• GIVEN RECORDS
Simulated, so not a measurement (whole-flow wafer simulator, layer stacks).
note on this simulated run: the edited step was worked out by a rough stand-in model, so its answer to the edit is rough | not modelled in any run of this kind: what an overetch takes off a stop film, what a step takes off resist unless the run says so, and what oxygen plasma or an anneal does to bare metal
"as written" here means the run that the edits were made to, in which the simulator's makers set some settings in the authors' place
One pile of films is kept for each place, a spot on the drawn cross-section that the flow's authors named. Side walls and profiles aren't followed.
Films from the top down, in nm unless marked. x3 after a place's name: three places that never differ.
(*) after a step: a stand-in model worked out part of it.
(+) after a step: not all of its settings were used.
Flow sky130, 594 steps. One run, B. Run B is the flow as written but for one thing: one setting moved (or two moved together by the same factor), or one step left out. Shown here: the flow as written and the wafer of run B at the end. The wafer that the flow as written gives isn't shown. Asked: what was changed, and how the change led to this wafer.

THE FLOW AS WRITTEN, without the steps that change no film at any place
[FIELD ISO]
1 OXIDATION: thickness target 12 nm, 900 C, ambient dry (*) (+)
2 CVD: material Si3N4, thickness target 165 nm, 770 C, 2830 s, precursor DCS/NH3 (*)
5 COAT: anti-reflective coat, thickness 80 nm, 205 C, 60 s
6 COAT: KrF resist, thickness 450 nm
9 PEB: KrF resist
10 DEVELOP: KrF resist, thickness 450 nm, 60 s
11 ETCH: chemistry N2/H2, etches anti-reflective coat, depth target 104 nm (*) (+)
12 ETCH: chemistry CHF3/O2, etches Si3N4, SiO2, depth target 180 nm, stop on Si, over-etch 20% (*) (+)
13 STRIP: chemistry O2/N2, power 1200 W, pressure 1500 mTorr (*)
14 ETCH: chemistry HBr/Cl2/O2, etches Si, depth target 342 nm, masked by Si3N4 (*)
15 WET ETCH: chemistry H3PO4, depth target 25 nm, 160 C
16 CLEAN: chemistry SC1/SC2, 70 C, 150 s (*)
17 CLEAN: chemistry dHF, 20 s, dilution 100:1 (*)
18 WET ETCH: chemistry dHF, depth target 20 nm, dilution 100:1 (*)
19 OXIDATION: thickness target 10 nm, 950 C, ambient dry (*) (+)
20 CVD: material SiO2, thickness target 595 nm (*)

• REQUIREMENT
In the listing above, find the line with "One pile of" and the line with "(*) after a", then reproduce both and every line between them exactly.

• EXERCISE SOLUTION
One pile of films is kept for each place, a spot on the drawn cross-section that the flow's authors named. Side walls and profiles aren't followed.
Films from the top down, in nm unless marked. x3 after a place's name: three places that never differ.
(*) after a step: a stand-in model worked out part of it.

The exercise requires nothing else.